→ Stored data:
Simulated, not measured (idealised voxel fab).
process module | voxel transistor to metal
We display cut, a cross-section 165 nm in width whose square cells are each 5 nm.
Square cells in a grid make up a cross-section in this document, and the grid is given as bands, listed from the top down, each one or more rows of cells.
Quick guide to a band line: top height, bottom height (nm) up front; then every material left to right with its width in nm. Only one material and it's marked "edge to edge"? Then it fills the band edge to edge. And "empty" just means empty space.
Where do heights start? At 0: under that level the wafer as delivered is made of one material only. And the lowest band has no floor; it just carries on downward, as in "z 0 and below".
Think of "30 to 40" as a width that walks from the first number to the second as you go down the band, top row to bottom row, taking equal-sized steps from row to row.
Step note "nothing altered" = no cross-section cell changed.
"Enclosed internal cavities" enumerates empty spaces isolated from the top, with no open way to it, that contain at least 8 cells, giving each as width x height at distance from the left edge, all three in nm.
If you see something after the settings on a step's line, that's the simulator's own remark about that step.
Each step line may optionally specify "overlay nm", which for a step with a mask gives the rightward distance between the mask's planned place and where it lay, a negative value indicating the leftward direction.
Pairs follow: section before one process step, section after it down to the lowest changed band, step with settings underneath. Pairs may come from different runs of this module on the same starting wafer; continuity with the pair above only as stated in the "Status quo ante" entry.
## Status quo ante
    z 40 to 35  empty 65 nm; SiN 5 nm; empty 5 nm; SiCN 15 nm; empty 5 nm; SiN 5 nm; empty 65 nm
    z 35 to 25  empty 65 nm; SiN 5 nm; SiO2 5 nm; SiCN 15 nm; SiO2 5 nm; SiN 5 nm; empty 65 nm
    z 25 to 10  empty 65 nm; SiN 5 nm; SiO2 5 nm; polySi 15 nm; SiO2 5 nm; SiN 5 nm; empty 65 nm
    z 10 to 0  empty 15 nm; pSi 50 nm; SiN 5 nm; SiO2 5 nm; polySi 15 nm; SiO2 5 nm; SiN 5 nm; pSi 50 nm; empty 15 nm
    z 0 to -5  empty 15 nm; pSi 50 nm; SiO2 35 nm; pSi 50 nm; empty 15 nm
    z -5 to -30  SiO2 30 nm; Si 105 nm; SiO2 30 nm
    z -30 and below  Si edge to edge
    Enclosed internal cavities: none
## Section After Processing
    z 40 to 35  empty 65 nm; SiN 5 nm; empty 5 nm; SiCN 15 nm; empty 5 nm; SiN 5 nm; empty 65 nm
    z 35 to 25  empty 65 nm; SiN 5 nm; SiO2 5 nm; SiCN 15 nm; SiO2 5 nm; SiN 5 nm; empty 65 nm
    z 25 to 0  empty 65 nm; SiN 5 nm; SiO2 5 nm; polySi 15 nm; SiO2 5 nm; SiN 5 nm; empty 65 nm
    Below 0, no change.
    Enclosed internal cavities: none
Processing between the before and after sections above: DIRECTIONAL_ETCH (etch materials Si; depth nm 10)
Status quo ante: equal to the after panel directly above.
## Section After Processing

→ Work instruction: Copy, exactly and only, the lines above that begin with the one containing "process module | voxel transistor to metal" and finish with the one containing "row to row.".

→ Written answer:
process module | voxel transistor to metal
We display cut, a cross-section 165 nm in width whose square cells are each 5 nm.
Square cells in a grid make up a cross-section in this document, and the grid is given as bands, listed from the top down, each one or more rows of cells.
Quick guide to a band line: top height, bottom height (nm) up front; then every material left to right with its width in nm. Only one material and it's marked "edge to edge"? Then it fills the band edge to edge. And "empty" just means empty space.
Where do heights start? At 0: under that level the wafer as delivered is made of one material only. And the lowest band has no floor; it just carries on downward, as in "z 0 and below".
Think of "30 to 40" as a width that walks from the first number to the second as you go down the band, top row to bottom row, taking equal-sized steps from row to row.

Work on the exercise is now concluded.